ACTIVITY:
Every line of the data must be retyped exactly as it stands.

DATA EXTRACT:
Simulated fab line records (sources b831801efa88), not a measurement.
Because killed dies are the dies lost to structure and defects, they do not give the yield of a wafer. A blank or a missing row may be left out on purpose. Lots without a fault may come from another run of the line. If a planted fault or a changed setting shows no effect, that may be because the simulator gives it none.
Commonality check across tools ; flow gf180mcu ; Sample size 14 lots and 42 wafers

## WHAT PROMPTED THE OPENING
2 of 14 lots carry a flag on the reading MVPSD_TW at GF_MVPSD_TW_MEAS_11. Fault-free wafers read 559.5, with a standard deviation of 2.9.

TASK ANSWER:
Simulated fab line records (sources b831801efa88), not a measurement.
Because killed dies are the dies lost to structure and defects, they do not give the yield of a wafer. A blank or a missing row may be left out on purpose. Lots without a fault may come from another run of the line. If a planted fault or a changed setting shows no effect, that may be because the simulator gives it none.
Commonality check across tools ; flow gf180mcu ; Sample size 14 lots and 42 wafers

## WHAT PROMPTED THE OPENING
2 of 14 lots carry a flag on the reading MVPSD_TW at GF_MVPSD_TW_MEAS_11. Fault-free wafers read 559.5, with a standard deviation of 2.9.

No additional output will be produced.